■ **ACTIVITY**
Up to and including the line with "S5: polishing time; s", return every line from the start of the entries below exactly.

------

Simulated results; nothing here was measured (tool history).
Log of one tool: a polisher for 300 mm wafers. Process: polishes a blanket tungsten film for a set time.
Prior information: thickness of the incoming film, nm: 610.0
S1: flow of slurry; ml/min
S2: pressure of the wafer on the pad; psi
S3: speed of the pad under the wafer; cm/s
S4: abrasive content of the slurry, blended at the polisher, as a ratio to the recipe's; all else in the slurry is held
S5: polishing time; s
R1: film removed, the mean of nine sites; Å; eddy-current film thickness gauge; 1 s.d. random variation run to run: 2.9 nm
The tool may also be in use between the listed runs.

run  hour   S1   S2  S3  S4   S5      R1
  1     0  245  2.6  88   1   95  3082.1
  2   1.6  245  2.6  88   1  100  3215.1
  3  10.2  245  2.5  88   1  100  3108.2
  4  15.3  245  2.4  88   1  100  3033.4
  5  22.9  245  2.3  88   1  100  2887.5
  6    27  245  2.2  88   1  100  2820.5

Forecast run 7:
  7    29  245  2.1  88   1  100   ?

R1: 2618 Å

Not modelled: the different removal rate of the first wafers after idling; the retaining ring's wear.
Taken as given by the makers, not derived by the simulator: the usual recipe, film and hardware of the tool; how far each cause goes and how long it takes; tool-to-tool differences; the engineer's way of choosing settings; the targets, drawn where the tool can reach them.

------

■ **EXERCISE RESPONSE**
Simulated results; nothing here was measured (tool history).
Log of one tool: a polisher for 300 mm wafers. Process: polishes a blanket tungsten film for a set time.
Prior information: thickness of the incoming film, nm: 610.0
S1: flow of slurry; ml/min
S2: pressure of the wafer on the pad; psi
S3: speed of the pad under the wafer; cm/s
S4: abrasive content of the slurry, blended at the polisher, as a ratio to the recipe's; all else in the slurry is held
S5: polishing time; s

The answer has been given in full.